--------------------

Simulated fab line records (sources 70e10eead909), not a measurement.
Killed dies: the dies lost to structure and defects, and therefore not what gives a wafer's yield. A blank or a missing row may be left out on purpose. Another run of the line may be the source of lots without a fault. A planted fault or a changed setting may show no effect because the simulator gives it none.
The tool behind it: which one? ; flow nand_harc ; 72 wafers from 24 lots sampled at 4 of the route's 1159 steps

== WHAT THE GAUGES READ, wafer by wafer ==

--------------------

* _REQUIREMENT_
Your answer must be the full set of records above, reproduced exactly.

* _YOUR SOLUTION_
Simulated fab line records (sources 70e10eead909), not a measurement.
Killed dies: the dies lost to structure and defects, and therefore not what gives a wafer's yield. A blank or a missing row may be left out on purpose. Another run of the line may be the source of lots without a fault. A planted fault or a changed setting may show no effect because the simulator gives it none.
The tool behind it: which one? ; flow nand_harc ; 72 wafers from 24 lots sampled at 4 of the route's 1159 steps

== WHAT THE GAUGES READ, wafer by wafer ==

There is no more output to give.